Entries provided →
·····

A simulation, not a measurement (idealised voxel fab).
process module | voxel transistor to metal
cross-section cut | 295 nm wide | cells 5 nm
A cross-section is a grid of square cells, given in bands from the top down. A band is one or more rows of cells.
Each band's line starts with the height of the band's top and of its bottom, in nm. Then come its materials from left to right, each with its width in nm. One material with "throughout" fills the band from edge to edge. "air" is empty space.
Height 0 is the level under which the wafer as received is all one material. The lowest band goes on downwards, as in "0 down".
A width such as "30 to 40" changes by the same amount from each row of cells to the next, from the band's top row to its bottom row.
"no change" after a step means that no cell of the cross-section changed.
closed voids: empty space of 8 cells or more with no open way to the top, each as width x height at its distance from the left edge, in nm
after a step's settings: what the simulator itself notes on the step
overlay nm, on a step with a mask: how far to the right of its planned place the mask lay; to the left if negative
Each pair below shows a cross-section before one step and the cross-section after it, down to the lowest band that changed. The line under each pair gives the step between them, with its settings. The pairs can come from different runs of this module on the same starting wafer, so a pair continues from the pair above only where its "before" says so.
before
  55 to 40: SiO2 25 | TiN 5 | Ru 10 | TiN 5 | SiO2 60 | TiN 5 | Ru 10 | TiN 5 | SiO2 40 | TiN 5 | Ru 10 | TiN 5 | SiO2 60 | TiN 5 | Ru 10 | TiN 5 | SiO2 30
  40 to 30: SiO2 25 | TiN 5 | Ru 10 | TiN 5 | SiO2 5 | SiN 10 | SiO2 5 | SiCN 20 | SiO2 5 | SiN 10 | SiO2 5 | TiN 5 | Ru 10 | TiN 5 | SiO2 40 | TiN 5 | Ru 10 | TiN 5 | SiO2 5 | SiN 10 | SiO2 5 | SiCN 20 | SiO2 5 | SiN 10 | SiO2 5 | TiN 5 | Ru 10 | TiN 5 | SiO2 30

·····

Work order → Please give again the lines above between the line holding "overlay nm, on" and the line holding "55 to 40: SiO2", inclusive, exactly as they are and with nothing added.

Response →
overlay nm, on a step with a mask: how far to the right of its planned place the mask lay; to the left if negative
Each pair below shows a cross-section before one step and the cross-section after it, down to the lowest band that changed. The line under each pair gives the step between them, with its settings. The pairs can come from different runs of this module on the same starting wafer, so a pair continues from the pair above only where its "before" says so.
before
  55 to 40: SiO2 25 | TiN 5 | Ru 10 | TiN 5 | SiO2 60 | TiN 5 | Ru 10 | TiN 5 | SiO2 40 | TiN 5 | Ru 10 | TiN 5 | SiO2 60 | TiN 5 | Ru 10 | TiN 5 | SiO2 30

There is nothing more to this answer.